**Action item:** Please reproduce exactly the lines that begin the listing below, up to and including the line where "start_h: hours from" occurs.

<<<<
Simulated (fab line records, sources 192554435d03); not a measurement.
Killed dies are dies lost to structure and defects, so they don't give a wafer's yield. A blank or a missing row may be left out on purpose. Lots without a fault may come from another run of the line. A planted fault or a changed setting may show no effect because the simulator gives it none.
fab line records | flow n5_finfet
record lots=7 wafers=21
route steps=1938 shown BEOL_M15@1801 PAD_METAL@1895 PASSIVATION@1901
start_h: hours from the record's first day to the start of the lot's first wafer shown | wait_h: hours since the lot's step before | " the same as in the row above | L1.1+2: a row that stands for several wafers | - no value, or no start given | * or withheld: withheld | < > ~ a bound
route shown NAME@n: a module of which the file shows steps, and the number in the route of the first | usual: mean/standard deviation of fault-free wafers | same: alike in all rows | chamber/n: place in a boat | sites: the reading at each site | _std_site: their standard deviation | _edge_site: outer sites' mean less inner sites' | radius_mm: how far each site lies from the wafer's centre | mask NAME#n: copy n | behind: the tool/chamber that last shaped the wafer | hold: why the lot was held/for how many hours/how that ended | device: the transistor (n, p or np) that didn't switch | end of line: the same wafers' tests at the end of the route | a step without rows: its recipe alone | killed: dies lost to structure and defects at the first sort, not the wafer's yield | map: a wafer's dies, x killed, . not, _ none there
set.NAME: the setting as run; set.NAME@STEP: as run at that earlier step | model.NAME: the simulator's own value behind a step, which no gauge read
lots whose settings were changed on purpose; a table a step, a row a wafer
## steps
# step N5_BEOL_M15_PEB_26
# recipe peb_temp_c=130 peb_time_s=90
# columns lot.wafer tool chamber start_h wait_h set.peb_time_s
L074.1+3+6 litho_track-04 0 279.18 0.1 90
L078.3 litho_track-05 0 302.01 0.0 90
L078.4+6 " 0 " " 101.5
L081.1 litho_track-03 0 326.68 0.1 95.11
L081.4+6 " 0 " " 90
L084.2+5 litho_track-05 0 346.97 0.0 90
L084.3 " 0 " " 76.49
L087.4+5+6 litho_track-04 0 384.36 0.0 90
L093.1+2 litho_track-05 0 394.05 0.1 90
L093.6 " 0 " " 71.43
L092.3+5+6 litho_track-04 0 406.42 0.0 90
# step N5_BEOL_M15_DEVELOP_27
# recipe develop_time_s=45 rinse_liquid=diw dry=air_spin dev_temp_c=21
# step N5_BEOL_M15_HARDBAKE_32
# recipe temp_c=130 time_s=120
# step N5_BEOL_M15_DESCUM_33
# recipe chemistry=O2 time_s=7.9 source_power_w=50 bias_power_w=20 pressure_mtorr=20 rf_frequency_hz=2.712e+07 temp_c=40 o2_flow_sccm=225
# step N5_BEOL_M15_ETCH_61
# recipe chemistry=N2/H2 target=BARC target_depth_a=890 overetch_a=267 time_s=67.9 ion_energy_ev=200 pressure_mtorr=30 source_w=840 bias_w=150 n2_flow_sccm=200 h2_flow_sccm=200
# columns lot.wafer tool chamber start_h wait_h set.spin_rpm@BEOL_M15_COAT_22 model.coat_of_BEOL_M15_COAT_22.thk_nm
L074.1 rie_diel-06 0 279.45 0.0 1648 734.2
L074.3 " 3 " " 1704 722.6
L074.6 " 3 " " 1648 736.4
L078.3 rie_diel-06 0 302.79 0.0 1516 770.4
>>>>

**Task solution:**
Simulated (fab line records, sources 192554435d03); not a measurement.
Killed dies are dies lost to structure and defects, so they don't give a wafer's yield. A blank or a missing row may be left out on purpose. Lots without a fault may come from another run of the line. A planted fault or a changed setting may show no effect because the simulator gives it none.
fab line records | flow n5_finfet
record lots=7 wafers=21
route steps=1938 shown BEOL_M15@1801 PAD_METAL@1895 PASSIVATION@1901
start_h: hours from the record's first day to the start of the lot's first wafer shown | wait_h: hours since the lot's step before | " the same as in the row above | L1.1+2: a row that stands for several wafers | - no value, or no start given | * or withheld: withheld | < > ~ a bound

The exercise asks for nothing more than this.